» ACTION ITEM: Return the listing word for word, as given.

─── RAW DATA ───

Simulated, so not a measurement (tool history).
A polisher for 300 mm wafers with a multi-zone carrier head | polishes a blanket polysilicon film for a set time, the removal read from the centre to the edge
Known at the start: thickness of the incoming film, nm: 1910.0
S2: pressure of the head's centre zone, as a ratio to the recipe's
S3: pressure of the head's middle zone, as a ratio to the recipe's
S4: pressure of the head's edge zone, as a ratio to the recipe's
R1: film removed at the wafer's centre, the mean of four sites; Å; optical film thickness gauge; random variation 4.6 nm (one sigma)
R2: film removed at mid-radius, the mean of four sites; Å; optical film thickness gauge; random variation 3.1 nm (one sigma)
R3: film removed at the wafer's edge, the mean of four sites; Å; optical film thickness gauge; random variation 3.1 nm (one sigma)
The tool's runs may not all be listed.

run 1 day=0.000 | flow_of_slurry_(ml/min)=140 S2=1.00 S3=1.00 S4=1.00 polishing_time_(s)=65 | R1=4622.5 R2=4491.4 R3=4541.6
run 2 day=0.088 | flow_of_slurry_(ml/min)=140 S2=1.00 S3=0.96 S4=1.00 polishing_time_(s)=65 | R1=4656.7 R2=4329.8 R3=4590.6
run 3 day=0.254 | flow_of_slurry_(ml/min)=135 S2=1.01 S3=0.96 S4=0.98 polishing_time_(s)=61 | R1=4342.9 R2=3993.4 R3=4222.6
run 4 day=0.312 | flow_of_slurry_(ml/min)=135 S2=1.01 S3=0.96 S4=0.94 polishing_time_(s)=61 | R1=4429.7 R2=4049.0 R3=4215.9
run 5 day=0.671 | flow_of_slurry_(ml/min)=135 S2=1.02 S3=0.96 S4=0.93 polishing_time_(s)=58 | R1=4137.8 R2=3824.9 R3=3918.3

───

» TASK RESPONSE:
Simulated, so not a measurement (tool history).
A polisher for 300 mm wafers with a multi-zone carrier head | polishes a blanket polysilicon film for a set time, the removal read from the centre to the edge
Known at the start: thickness of the incoming film, nm: 1910.0
S2: pressure of the head's centre zone, as a ratio to the recipe's
S3: pressure of the head's middle zone, as a ratio to the recipe's
S4: pressure of the head's edge zone, as a ratio to the recipe's
R1: film removed at the wafer's centre, the mean of four sites; Å; optical film thickness gauge; random variation 4.6 nm (one sigma)
R2: film removed at mid-radius, the mean of four sites; Å; optical film thickness gauge; random variation 3.1 nm (one sigma)
R3: film removed at the wafer's edge, the mean of four sites; Å; optical film thickness gauge; random variation 3.1 nm (one sigma)
The tool's runs may not all be listed.

run 1 day=0.000 | flow_of_slurry_(ml/min)=140 S2=1.00 S3=1.00 S4=1.00 polishing_time_(s)=65 | R1=4622.5 R2=4491.4 R3=4541.6
run 2 day=0.088 | flow_of_slurry_(ml/min)=140 S2=1.00 S3=0.96 S4=1.00 polishing_time_(s)=65 | R1=4656.7 R2=4329.8 R3=4590.6
run 3 day=0.254 | flow_of_slurry_(ml/min)=135 S2=1.01 S3=0.96 S4=0.98 polishing_time_(s)=61 | R1=4342.9 R2=3993.4 R3=4222.6
run 4 day=0.312 | flow_of_slurry_(ml/min)=135 S2=1.01 S3=0.96 S4=0.94 polishing_time_(s)=61 | R1=4429.7 R2=4049.0 R3=4215.9
run 5 day=0.671 | flow_of_slurry_(ml/min)=135 S2=1.02 S3=0.96 S4=0.93 polishing_time_(s)=58 | R1=4137.8 R2=3824.9 R3=3918.3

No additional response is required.